Assignment »
Nothing is to be left out: repeat every entry exactly as given.

Data to examine »
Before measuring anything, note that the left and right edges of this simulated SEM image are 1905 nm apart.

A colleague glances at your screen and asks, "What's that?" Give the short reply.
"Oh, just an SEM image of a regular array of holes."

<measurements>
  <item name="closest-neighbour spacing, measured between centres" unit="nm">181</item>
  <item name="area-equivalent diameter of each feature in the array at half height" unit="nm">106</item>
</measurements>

Task solution »
Before measuring anything, note that the left and right edges of this simulated SEM image are 1905 nm apart.

A colleague glances at your screen and asks, "What's that?" Give the short reply.
"Oh, just an SEM image of a regular array of holes."

<measurements>
  <item name="closest-neighbour spacing, measured between centres" unit="nm">181</item>
  <item name="area-equivalent diameter of each feature in the array at half height" unit="nm">106</item>
</measurements>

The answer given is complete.